REQUIREMENT = Write the data below out again in full, exactly as shown.

══ INFORMATION SHOWN

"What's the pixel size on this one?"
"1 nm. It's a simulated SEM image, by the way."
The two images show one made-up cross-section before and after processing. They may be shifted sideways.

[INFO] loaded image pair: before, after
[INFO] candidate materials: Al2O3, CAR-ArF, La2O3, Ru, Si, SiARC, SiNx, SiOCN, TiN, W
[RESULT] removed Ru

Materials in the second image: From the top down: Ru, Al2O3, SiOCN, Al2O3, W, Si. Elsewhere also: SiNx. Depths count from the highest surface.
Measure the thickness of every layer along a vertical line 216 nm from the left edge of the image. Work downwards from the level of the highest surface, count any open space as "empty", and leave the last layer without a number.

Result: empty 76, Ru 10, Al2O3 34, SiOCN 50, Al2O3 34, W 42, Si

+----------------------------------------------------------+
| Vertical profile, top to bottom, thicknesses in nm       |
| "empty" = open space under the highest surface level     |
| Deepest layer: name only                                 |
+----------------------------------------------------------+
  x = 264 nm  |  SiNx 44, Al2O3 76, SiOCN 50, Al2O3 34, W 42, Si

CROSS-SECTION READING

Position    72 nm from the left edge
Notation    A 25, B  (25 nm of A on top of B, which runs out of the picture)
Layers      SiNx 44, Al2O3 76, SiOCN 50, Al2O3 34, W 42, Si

════

TASK OUTPUT =
"What's the pixel size on this one?"
"1 nm. It's a simulated SEM image, by the way."
The two images show one made-up cross-section before and after processing. They may be shifted sideways.

[INFO] loaded image pair: before, after
[INFO] candidate materials: Al2O3, CAR-ArF, La2O3, Ru, Si, SiARC, SiNx, SiOCN, TiN, W
[RESULT] removed Ru

Materials in the second image: From the top down: Ru, Al2O3, SiOCN, Al2O3, W, Si. Elsewhere also: SiNx. Depths count from the highest surface.
Measure the thickness of every layer along a vertical line 216 nm from the left edge of the image. Work downwards from the level of the highest surface, count any open space as "empty", and leave the last layer without a number.

Result: empty 76, Ru 10, Al2O3 34, SiOCN 50, Al2O3 34, W 42, Si

+----------------------------------------------------------+
| Vertical profile, top to bottom, thicknesses in nm       |
| "empty" = open space under the highest surface level     |
| Deepest layer: name only                                 |
+----------------------------------------------------------+
  x = 264 nm  |  SiNx 44, Al2O3 76, SiOCN 50, Al2O3 34, W 42, Si

CROSS-SECTION READING

Position    72 nm from the left edge
Notation    A 25, B  (25 nm of A on top of B, which runs out of the picture)
Layers      SiNx 44, Al2O3 76, SiOCN 50, Al2O3 34, W 42, Si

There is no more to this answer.